*Dataset entries:*
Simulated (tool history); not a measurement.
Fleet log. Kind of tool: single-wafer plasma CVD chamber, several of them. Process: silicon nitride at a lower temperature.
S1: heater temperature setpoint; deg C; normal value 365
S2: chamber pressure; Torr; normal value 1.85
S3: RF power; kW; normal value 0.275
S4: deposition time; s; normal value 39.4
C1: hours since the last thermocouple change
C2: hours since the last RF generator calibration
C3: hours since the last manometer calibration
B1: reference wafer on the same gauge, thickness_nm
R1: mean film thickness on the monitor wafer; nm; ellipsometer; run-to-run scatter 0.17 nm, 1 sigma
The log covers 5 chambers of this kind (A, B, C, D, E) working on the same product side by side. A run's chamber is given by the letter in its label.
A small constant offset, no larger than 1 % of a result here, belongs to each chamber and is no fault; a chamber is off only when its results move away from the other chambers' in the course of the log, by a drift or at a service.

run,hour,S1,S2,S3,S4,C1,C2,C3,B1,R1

*Requirement:* Make an exact copy of every line in the data.

*Written answer:*
Simulated (tool history); not a measurement.
Fleet log. Kind of tool: single-wafer plasma CVD chamber, several of them. Process: silicon nitride at a lower temperature.
S1: heater temperature setpoint; deg C; normal value 365
S2: chamber pressure; Torr; normal value 1.85
S3: RF power; kW; normal value 0.275
S4: deposition time; s; normal value 39.4
C1: hours since the last thermocouple change
C2: hours since the last RF generator calibration
C3: hours since the last manometer calibration
B1: reference wafer on the same gauge, thickness_nm
R1: mean film thickness on the monitor wafer; nm; ellipsometer; run-to-run scatter 0.17 nm, 1 sigma
The log covers 5 chambers of this kind (A, B, C, D, E) working on the same product side by side. A run's chamber is given by the letter in its label.
A small constant offset, no larger than 1 % of a result here, belongs to each chamber and is no fault; a chamber is off only when its results move away from the other chambers' in the course of the log, by a drift or at a service.

run,hour,S1,S2,S3,S4,C1,C2,C3,B1,R1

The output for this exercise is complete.